⟨
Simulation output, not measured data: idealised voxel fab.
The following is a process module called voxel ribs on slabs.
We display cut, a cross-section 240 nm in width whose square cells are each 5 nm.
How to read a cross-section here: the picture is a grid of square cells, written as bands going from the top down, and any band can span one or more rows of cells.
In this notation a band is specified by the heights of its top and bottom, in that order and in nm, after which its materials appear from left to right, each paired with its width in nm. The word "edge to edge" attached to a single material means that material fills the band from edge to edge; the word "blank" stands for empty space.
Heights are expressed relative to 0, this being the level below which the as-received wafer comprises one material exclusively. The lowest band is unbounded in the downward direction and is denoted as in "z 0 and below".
⟩

* **Work item**: Transcribe every entry exactly, omitting nothing.

* **Written answer**:
Simulation output, not measured data: idealised voxel fab.
The following is a process module called voxel ribs on slabs.
We display cut, a cross-section 240 nm in width whose square cells are each 5 nm.
How to read a cross-section here: the picture is a grid of square cells, written as bands going from the top down, and any band can span one or more rows of cells.
In this notation a band is specified by the heights of its top and bottom, in that order and in nm, after which its materials appear from left to right, each paired with its width in nm. The word "edge to edge" attached to a single material means that material fills the band from edge to edge; the word "blank" stands for empty space.
Heights are expressed relative to 0, this being the level below which the as-received wafer comprises one material exclusively. The lowest band is unbounded in the downward direction and is denoted as in "z 0 and below".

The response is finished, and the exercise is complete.